● **Work instruction**: Treat the line containing "start-h: start of" as the last one, and return every line exactly from the first line of the material below up to it.

● **Extracted material**:
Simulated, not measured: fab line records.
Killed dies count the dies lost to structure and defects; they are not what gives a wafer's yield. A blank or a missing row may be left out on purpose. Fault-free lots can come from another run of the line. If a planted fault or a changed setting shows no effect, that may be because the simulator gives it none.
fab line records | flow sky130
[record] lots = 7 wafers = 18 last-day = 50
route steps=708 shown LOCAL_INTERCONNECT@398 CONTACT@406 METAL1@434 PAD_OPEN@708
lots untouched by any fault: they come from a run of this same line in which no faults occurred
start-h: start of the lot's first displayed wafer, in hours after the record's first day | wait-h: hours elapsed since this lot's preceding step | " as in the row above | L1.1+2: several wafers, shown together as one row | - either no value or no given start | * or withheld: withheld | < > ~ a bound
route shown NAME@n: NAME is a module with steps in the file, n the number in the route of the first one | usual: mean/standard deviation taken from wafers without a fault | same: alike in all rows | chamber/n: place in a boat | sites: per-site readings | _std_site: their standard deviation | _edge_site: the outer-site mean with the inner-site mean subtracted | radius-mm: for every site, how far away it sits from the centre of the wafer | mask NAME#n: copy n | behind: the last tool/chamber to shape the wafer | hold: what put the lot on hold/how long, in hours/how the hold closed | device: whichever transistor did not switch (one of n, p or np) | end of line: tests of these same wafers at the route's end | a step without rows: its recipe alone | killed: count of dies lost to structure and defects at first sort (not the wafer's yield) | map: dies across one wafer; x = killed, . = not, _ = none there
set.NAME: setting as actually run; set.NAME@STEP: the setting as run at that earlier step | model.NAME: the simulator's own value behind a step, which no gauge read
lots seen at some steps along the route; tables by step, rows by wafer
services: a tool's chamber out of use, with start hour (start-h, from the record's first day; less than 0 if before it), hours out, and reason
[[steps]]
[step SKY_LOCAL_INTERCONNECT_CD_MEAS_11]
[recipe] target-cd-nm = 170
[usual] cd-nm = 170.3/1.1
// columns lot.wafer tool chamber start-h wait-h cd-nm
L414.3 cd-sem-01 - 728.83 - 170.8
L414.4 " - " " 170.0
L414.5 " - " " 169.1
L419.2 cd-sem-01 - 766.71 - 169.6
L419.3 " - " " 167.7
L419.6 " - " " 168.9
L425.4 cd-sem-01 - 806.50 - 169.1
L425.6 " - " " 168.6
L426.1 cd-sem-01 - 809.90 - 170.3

● **Reply**:
Simulated, not measured: fab line records.
Killed dies count the dies lost to structure and defects; they are not what gives a wafer's yield. A blank or a missing row may be left out on purpose. Fault-free lots can come from another run of the line. If a planted fault or a changed setting shows no effect, that may be because the simulator gives it none.
fab line records | flow sky130
[record] lots = 7 wafers = 18 last-day = 50
route steps=708 shown LOCAL_INTERCONNECT@398 CONTACT@406 METAL1@434 PAD_OPEN@708
lots untouched by any fault: they come from a run of this same line in which no faults occurred
start-h: start of the lot's first displayed wafer, in hours after the record's first day | wait-h: hours elapsed since this lot's preceding step | " as in the row above | L1.1+2: several wafers, shown together as one row | - either no value or no given start | * or withheld: withheld | < > ~ a bound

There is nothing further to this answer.